+++ DATA SHOWN +++
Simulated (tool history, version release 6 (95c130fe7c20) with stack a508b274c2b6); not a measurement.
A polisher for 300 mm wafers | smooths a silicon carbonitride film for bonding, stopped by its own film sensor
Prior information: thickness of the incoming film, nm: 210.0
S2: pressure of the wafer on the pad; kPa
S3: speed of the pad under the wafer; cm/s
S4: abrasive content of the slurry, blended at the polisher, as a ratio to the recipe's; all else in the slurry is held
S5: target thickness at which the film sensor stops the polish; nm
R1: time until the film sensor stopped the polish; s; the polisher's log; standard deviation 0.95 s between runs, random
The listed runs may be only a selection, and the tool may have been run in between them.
+++

### ASSIGNED TASK
Output the lines above verbatim and in full.

### EXERCISE OUTPUT
Simulated (tool history, version release 6 (95c130fe7c20) with stack a508b274c2b6); not a measurement.
A polisher for 300 mm wafers | smooths a silicon carbonitride film for bonding, stopped by its own film sensor
Prior information: thickness of the incoming film, nm: 210.0
S2: pressure of the wafer on the pad; kPa
S3: speed of the pad under the wafer; cm/s
S4: abrasive content of the slurry, blended at the polisher, as a ratio to the recipe's; all else in the slurry is held
S5: target thickness at which the film sensor stops the polish; nm
R1: time until the film sensor stopped the polish; s; the polisher's log; standard deviation 0.95 s between runs, random
The listed runs may be only a selection, and the tool may have been run in between them.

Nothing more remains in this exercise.